Work instruction: Please repeat the records exactly from their first line, finishing at the line containing "alike: words and" and including it.

Record extracts:
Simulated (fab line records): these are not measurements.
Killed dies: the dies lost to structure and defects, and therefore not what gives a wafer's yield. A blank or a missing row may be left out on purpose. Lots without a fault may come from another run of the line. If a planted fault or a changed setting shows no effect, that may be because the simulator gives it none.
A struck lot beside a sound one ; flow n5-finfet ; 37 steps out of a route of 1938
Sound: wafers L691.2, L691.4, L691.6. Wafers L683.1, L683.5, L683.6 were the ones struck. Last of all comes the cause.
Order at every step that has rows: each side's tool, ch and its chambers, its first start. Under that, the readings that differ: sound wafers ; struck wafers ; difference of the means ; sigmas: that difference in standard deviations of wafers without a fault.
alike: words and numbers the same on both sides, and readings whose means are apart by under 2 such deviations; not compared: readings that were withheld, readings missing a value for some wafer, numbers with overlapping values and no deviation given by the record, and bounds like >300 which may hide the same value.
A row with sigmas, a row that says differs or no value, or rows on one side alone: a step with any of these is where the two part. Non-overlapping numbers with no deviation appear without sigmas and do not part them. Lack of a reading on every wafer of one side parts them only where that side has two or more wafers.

Reply:
Simulated (fab line records): these are not measurements.
Killed dies: the dies lost to structure and defects, and therefore not what gives a wafer's yield. A blank or a missing row may be left out on purpose. Lots without a fault may come from another run of the line. If a planted fault or a changed setting shows no effect, that may be because the simulator gives it none.
A struck lot beside a sound one ; flow n5-finfet ; 37 steps out of a route of 1938
Sound: wafers L691.2, L691.4, L691.6. Wafers L683.1, L683.5, L683.6 were the ones struck. Last of all comes the cause.
Order at every step that has rows: each side's tool, ch and its chambers, its first start. Under that, the readings that differ: sound wafers ; struck wafers ; difference of the means ; sigmas: that difference in standard deviations of wafers without a fault.
alike: words and numbers the same on both sides, and readings whose means are apart by under 2 such deviations; not compared: readings that were withheld, readings missing a value for some wafer, numbers with overlapping values and no deviation given by the record, and bounds like >300 which may hide the same value.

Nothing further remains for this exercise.